Dataset content:
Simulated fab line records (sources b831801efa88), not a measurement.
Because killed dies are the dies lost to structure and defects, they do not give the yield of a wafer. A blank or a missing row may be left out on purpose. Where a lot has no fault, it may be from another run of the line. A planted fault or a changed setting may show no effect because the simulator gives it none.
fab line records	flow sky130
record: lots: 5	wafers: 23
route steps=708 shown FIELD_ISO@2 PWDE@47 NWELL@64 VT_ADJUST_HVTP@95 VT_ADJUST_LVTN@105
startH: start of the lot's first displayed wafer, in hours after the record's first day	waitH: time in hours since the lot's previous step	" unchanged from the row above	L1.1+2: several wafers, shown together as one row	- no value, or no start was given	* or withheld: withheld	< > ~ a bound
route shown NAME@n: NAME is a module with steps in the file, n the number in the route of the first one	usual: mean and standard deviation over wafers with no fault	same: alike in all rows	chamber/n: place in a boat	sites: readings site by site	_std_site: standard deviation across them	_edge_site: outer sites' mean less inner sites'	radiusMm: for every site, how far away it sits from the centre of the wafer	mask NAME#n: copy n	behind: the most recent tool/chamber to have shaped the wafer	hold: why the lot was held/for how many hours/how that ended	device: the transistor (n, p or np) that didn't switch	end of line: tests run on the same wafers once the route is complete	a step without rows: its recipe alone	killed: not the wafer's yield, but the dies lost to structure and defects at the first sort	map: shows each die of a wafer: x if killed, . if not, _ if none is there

Exercise:
Each line of the listing should be retyped exactly, with nothing left out.

Task solution:
Simulated fab line records (sources b831801efa88), not a measurement.
Because killed dies are the dies lost to structure and defects, they do not give the yield of a wafer. A blank or a missing row may be left out on purpose. Where a lot has no fault, it may be from another run of the line. A planted fault or a changed setting may show no effect because the simulator gives it none.
fab line records	flow sky130
record: lots: 5	wafers: 23
route steps=708 shown FIELD_ISO@2 PWDE@47 NWELL@64 VT_ADJUST_HVTP@95 VT_ADJUST_LVTN@105
startH: start of the lot's first displayed wafer, in hours after the record's first day	waitH: time in hours since the lot's previous step	" unchanged from the row above	L1.1+2: several wafers, shown together as one row	- no value, or no start was given	* or withheld: withheld	< > ~ a bound
route shown NAME@n: NAME is a module with steps in the file, n the number in the route of the first one	usual: mean and standard deviation over wafers with no fault	same: alike in all rows	chamber/n: place in a boat	sites: readings site by site	_std_site: standard deviation across them	_edge_site: outer sites' mean less inner sites'	radiusMm: for every site, how far away it sits from the centre of the wafer	mask NAME#n: copy n	behind: the most recent tool/chamber to have shaped the wafer	hold: why the lot was held/for how many hours/how that ended	device: the transistor (n, p or np) that didn't switch	end of line: tests run on the same wafers once the route is complete	a step without rows: its recipe alone	killed: not the wafer's yield, but the dies lost to structure and defects at the first sort	map: shows each die of a wafer: x if killed, . if not, _ if none is there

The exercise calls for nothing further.